=-=-=
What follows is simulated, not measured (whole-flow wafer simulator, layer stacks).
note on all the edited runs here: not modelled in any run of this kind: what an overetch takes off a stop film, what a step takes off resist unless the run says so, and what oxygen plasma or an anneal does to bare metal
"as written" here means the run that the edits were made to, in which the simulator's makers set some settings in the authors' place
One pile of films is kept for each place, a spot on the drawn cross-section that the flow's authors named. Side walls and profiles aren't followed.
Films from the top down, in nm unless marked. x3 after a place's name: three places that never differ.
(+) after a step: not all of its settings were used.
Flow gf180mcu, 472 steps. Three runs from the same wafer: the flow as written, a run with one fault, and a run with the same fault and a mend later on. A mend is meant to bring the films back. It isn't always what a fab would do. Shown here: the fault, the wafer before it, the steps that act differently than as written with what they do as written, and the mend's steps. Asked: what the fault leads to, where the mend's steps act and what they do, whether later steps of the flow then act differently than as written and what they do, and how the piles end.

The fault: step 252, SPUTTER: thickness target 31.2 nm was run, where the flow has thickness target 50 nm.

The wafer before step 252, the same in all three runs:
=-=-=

• _Work request_
With the material above as the source, restate each line word for word.

• _Task answer_
What follows is simulated, not measured (whole-flow wafer simulator, layer stacks).
note on all the edited runs here: not modelled in any run of this kind: what an overetch takes off a stop film, what a step takes off resist unless the run says so, and what oxygen plasma or an anneal does to bare metal
"as written" here means the run that the edits were made to, in which the simulator's makers set some settings in the authors' place
One pile of films is kept for each place, a spot on the drawn cross-section that the flow's authors named. Side walls and profiles aren't followed.
Films from the top down, in nm unless marked. x3 after a place's name: three places that never differ.
(+) after a step: not all of its settings were used.
Flow gf180mcu, 472 steps. Three runs from the same wafer: the flow as written, a run with one fault, and a run with the same fault and a mend later on. A mend is meant to bring the films back. It isn't always what a fab would do. Shown here: the fault, the wafer before it, the steps that act differently than as written with what they do as written, and the mend's steps. Asked: what the fault leads to, where the mend's steps act and what they do, whether later steps of the flow then act differently than as written and what they do, and how the piles end.

The fault: step 252, SPUTTER: thickness target 31.2 nm was run, where the flow has thickness target 50 nm.

The wafer before step 252, the same in all three runs:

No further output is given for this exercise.